ASSIGNMENT
Your output should be the entries below, from the first line up to and including the line with "lots that met", reproduced exactly and with no other lines.

RECORDED INFORMATION
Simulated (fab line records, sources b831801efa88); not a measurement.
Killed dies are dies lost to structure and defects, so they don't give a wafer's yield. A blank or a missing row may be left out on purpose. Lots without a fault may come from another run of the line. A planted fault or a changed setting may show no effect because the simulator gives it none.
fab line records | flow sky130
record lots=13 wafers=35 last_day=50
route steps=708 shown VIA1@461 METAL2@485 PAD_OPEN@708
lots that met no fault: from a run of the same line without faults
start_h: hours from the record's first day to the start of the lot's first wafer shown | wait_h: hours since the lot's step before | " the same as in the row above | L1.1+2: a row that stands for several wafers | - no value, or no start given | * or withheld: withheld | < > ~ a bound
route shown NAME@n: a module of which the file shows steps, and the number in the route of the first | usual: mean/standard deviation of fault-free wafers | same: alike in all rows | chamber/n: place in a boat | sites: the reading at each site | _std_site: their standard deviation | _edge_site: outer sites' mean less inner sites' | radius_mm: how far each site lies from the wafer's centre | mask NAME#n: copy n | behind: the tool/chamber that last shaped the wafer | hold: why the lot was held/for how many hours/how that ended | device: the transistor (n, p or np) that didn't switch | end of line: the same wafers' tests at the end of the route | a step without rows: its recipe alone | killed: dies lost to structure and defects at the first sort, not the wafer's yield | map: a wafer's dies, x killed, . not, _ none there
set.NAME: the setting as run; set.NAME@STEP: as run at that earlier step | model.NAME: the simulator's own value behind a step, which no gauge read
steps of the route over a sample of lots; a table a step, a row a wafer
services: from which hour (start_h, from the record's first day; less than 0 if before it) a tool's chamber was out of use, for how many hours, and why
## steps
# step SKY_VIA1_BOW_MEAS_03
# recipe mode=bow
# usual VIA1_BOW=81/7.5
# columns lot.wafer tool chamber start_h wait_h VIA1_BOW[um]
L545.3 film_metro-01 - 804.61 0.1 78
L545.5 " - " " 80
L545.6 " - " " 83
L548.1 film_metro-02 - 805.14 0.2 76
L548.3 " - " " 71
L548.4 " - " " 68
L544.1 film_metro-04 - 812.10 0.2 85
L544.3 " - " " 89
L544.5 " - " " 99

WRITTEN ANSWER
Simulated (fab line records, sources b831801efa88); not a measurement.
Killed dies are dies lost to structure and defects, so they don't give a wafer's yield. A blank or a missing row may be left out on purpose. Lots without a fault may come from another run of the line. A planted fault or a changed setting may show no effect because the simulator gives it none.
fab line records | flow sky130
record lots=13 wafers=35 last_day=50
route steps=708 shown VIA1@461 METAL2@485 PAD_OPEN@708
lots that met no fault: from a run of the same line without faults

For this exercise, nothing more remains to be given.